• [Requirement] Using the entries below, write out the line with "133 123 138 |", the line with "135 136 138 |", and every line in between, exactly as each is written.

********************

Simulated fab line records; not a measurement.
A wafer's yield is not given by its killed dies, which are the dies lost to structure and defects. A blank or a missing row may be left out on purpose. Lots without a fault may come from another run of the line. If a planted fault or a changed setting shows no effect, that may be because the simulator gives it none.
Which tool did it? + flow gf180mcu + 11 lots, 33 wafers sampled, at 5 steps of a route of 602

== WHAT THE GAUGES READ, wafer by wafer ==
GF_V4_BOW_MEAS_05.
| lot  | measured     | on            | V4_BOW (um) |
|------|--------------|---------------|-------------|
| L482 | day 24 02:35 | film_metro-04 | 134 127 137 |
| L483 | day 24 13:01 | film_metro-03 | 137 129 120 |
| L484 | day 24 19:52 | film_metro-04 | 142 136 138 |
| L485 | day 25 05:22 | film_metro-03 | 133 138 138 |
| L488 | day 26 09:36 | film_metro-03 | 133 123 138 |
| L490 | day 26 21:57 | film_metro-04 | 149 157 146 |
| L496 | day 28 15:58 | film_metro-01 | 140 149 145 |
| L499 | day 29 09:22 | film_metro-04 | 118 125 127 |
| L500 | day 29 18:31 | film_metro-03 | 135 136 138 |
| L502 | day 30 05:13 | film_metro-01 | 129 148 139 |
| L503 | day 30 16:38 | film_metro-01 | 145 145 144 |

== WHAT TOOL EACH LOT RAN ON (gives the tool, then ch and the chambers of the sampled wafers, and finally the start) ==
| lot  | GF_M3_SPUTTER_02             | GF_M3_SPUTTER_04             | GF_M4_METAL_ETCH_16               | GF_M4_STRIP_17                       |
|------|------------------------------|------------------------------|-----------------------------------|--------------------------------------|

********************

• [Exercise answer]
| L488 | day 26 09:36 | film_metro-03 | 133 123 138 |
| L490 | day 26 21:57 | film_metro-04 | 149 157 146 |
| L496 | day 28 15:58 | film_metro-01 | 140 149 145 |
| L499 | day 29 09:22 | film_metro-04 | 118 125 127 |
| L500 | day 29 18:31 | film_metro-03 | 135 136 138 |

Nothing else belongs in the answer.